Will you quote precisely the lines that run from the top of the material below to the line containing "SiOCN 50, Si |", both ends included?

--
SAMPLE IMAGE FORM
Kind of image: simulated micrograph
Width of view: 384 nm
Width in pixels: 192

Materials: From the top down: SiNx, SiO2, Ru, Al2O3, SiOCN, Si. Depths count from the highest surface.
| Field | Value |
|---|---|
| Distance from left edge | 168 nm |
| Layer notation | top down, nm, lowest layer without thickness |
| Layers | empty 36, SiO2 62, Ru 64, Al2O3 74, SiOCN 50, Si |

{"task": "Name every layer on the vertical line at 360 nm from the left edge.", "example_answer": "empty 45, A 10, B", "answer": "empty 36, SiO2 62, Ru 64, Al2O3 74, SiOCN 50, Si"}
--

● **Exercise response**:
SAMPLE IMAGE FORM
Kind of image: simulated micrograph
Width of view: 384 nm
Width in pixels: 192

Materials: From the top down: SiNx, SiO2, Ru, Al2O3, SiOCN, Si. Depths count from the highest surface.
| Field | Value |
|---|---|
| Distance from left edge | 168 nm |
| Layer notation | top down, nm, lowest layer without thickness |
| Layers | empty 36, SiO2 62, Ru 64, Al2O3 74, SiOCN 50, Si |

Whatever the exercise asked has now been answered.